## Stored data
>>>

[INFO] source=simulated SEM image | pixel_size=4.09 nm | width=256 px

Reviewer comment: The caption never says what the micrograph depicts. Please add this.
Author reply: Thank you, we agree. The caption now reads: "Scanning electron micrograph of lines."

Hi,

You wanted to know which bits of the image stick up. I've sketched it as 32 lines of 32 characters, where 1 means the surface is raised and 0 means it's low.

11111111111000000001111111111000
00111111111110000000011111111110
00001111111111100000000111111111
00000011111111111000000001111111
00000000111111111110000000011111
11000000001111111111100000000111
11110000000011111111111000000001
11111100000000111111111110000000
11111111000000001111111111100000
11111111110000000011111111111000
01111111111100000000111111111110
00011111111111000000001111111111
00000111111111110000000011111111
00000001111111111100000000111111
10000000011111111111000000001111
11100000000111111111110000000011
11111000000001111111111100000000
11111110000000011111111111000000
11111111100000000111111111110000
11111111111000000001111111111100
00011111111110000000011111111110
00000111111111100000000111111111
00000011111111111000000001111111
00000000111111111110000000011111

<<<

## Exercise
As the answer, set down only the lines from the data above between the one holding "11111111110000000011111111111000" and the one holding "11111110000000011111111111000000", inclusive, exactly as they read.

## Task answer
11111111110000000011111111111000
01111111111100000000111111111110
00011111111111000000001111111111
00000111111111110000000011111111
00000001111111111100000000111111
10000000011111111111000000001111
11100000000111111111110000000011
11111000000001111111111100000000
11111110000000011111111111000000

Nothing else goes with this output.